ACTION ITEM:
A complete, unaltered copy of the listing is needed. Write it out.

DATASET EXCERPTS:
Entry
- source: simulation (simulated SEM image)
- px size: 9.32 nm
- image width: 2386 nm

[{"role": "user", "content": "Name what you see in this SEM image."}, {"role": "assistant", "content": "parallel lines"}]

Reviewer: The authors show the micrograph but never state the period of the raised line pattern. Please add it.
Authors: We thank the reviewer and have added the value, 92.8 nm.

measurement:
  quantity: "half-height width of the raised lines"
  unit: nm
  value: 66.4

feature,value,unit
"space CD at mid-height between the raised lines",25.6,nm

RESPONSE AREA:
Entry
- source: simulation (simulated SEM image)
- px size: 9.32 nm
- image width: 2386 nm

[{"role": "user", "content": "Name what you see in this SEM image."}, {"role": "assistant", "content": "parallel lines"}]

Reviewer: The authors show the micrograph but never state the period of the raised line pattern. Please add it.
Authors: We thank the reviewer and have added the value, 92.8 nm.

measurement:
  quantity: "half-height width of the raised lines"
  unit: nm
  value: 66.4

feature,value,unit
"space CD at mid-height between the raised lines",25.6,nm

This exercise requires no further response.